Information shown below:

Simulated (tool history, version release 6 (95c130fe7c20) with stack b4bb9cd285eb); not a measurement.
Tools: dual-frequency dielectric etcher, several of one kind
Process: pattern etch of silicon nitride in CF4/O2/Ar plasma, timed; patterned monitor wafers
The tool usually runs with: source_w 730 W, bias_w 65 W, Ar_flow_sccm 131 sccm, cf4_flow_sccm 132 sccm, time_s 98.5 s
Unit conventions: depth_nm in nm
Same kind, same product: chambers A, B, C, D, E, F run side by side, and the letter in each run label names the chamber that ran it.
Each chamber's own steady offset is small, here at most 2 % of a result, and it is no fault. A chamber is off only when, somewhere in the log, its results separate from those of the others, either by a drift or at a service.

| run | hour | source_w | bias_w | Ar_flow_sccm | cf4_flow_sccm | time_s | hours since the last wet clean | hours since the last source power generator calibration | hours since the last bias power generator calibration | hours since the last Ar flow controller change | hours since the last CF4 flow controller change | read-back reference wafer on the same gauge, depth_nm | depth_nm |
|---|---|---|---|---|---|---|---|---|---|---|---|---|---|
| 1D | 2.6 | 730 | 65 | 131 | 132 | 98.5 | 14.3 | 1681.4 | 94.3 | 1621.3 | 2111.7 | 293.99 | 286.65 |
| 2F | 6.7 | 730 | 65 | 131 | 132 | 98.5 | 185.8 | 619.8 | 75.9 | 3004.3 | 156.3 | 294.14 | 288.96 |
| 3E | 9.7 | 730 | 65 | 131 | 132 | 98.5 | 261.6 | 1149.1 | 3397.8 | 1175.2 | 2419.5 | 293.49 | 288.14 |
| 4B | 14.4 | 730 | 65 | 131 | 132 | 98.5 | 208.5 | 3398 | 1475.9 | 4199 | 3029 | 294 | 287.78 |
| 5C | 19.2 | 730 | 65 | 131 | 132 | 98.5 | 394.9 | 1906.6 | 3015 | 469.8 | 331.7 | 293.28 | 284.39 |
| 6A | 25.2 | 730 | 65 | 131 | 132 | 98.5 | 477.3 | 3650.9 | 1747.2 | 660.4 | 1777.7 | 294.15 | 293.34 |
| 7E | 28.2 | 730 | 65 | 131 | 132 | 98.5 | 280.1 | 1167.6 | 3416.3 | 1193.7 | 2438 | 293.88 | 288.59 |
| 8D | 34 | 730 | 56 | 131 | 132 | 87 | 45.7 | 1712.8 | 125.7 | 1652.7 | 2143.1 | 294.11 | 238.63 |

End of Information shown.

■ **Required action**
Once you find the line containing "Each chamber's own", stop: reproduce exactly that line and every line of the data before it, and nothing else.

■ **Exercise solution**
Simulated (tool history, version release 6 (95c130fe7c20) with stack b4bb9cd285eb); not a measurement.
Tools: dual-frequency dielectric etcher, several of one kind
Process: pattern etch of silicon nitride in CF4/O2/Ar plasma, timed; patterned monitor wafers
The tool usually runs with: source_w 730 W, bias_w 65 W, Ar_flow_sccm 131 sccm, cf4_flow_sccm 132 sccm, time_s 98.5 s
Unit conventions: depth_nm in nm
Same kind, same product: chambers A, B, C, D, E, F run side by side, and the letter in each run label names the chamber that ran it.
Each chamber's own steady offset is small, here at most 2 % of a result, and it is no fault. A chamber is off only when, somewhere in the log, its results separate from those of the others, either by a drift or at a service.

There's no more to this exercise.